◆ Work instruction: Repeat the entries that follow, exactly as they are written.

◆ Data supplied:
+ + + + +
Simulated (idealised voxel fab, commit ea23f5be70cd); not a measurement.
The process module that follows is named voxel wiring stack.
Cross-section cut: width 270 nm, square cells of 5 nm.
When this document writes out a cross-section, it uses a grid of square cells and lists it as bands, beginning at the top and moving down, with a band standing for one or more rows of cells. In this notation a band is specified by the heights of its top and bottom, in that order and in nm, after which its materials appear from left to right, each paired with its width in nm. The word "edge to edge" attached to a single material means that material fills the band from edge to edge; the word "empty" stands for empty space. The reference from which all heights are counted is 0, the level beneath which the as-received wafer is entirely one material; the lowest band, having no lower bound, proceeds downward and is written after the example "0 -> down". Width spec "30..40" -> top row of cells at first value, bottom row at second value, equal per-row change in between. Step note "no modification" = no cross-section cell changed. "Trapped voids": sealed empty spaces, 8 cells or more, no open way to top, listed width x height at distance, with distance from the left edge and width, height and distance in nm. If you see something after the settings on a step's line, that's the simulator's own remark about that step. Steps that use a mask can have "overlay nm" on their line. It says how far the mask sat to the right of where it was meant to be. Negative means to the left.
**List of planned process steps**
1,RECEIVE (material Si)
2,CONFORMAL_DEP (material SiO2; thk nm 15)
+ + + + +

◆ Written response:
Simulated (idealised voxel fab, commit ea23f5be70cd); not a measurement.
The process module that follows is named voxel wiring stack.
Cross-section cut: width 270 nm, square cells of 5 nm.
When this document writes out a cross-section, it uses a grid of square cells and lists it as bands, beginning at the top and moving down, with a band standing for one or more rows of cells. In this notation a band is specified by the heights of its top and bottom, in that order and in nm, after which its materials appear from left to right, each paired with its width in nm. The word "edge to edge" attached to a single material means that material fills the band from edge to edge; the word "empty" stands for empty space. The reference from which all heights are counted is 0, the level beneath which the as-received wafer is entirely one material; the lowest band, having no lower bound, proceeds downward and is written after the example "0 -> down". Width spec "30..40" -> top row of cells at first value, bottom row at second value, equal per-row change in between. Step note "no modification" = no cross-section cell changed. "Trapped voids": sealed empty spaces, 8 cells or more, no open way to top, listed width x height at distance, with distance from the left edge and width, height and distance in nm. If you see something after the settings on a step's line, that's the simulator's own remark about that step. Steps that use a mask can have "overlay nm" on their line. It says how far the mask sat to the right of where it was meant to be. Negative means to the left.
**List of planned process steps**
1,RECEIVE (material Si)
2,CONFORMAL_DEP (material SiO2; thk nm 15)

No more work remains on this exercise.